• • • • • • •

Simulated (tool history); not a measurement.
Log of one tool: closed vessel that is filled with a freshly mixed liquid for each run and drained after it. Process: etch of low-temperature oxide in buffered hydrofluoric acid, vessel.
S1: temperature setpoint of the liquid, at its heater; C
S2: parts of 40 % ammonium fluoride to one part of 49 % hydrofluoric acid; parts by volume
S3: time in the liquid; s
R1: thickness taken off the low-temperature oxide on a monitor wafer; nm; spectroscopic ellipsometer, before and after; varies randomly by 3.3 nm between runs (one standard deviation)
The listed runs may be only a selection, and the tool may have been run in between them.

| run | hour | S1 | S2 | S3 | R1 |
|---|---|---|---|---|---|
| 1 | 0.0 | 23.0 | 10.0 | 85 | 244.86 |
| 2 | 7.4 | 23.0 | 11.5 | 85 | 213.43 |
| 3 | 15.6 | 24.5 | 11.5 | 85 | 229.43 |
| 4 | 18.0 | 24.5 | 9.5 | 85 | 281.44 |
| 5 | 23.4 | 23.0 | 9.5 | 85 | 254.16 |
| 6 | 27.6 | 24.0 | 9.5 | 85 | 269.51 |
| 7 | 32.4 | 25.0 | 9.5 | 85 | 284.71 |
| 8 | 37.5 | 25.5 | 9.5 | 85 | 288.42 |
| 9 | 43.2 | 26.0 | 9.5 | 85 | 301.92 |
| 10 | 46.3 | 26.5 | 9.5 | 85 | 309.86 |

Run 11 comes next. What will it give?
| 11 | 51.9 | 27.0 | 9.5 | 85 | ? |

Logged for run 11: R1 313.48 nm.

• • • • • • •

Assigned task: Your task is to restate every record exactly.

Result:
Simulated (tool history); not a measurement.
Log of one tool: closed vessel that is filled with a freshly mixed liquid for each run and drained after it. Process: etch of low-temperature oxide in buffered hydrofluoric acid, vessel.
S1: temperature setpoint of the liquid, at its heater; C
S2: parts of 40 % ammonium fluoride to one part of 49 % hydrofluoric acid; parts by volume
S3: time in the liquid; s
R1: thickness taken off the low-temperature oxide on a monitor wafer; nm; spectroscopic ellipsometer, before and after; varies randomly by 3.3 nm between runs (one standard deviation)
The listed runs may be only a selection, and the tool may have been run in between them.

| run | hour | S1 | S2 | S3 | R1 |
|---|---|---|---|---|---|
| 1 | 0.0 | 23.0 | 10.0 | 85 | 244.86 |
| 2 | 7.4 | 23.0 | 11.5 | 85 | 213.43 |
| 3 | 15.6 | 24.5 | 11.5 | 85 | 229.43 |
| 4 | 18.0 | 24.5 | 9.5 | 85 | 281.44 |
| 5 | 23.4 | 23.0 | 9.5 | 85 | 254.16 |
| 6 | 27.6 | 24.0 | 9.5 | 85 | 269.51 |
| 7 | 32.4 | 25.0 | 9.5 | 85 | 284.71 |
| 8 | 37.5 | 25.5 | 9.5 | 85 | 288.42 |
| 9 | 43.2 | 26.0 | 9.5 | 85 | 301.92 |
| 10 | 46.3 | 26.5 | 9.5 | 85 | 309.86 |

Run 11 comes next. What will it give?
| 11 | 51.9 | 27.0 | 9.5 | 85 | ? |

Logged for run 11: R1 313.48 nm.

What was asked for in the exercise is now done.